All of the records must be repeated exactly as they read.

-------

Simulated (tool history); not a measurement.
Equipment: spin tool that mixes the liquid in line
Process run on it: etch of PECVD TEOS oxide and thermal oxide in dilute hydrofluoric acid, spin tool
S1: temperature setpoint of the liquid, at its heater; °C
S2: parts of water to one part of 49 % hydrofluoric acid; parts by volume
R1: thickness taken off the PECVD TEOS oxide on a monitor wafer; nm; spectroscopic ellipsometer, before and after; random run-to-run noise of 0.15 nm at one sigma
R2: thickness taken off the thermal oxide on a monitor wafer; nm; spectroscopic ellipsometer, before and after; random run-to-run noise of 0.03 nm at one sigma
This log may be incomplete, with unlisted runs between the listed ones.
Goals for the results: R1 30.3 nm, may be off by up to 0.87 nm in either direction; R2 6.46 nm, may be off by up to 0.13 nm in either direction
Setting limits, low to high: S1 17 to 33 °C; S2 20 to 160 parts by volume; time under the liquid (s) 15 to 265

-------

> **TASK OUTPUT**
Simulated (tool history); not a measurement.
Equipment: spin tool that mixes the liquid in line
Process run on it: etch of PECVD TEOS oxide and thermal oxide in dilute hydrofluoric acid, spin tool
S1: temperature setpoint of the liquid, at its heater; °C
S2: parts of water to one part of 49 % hydrofluoric acid; parts by volume
R1: thickness taken off the PECVD TEOS oxide on a monitor wafer; nm; spectroscopic ellipsometer, before and after; random run-to-run noise of 0.15 nm at one sigma
R2: thickness taken off the thermal oxide on a monitor wafer; nm; spectroscopic ellipsometer, before and after; random run-to-run noise of 0.03 nm at one sigma
This log may be incomplete, with unlisted runs between the listed ones.
Goals for the results: R1 30.3 nm, may be off by up to 0.87 nm in either direction; R2 6.46 nm, may be off by up to 0.13 nm in either direction
Setting limits, low to high: S1 17 to 33 °C; S2 20 to 160 parts by volume; time under the liquid (s) 15 to 265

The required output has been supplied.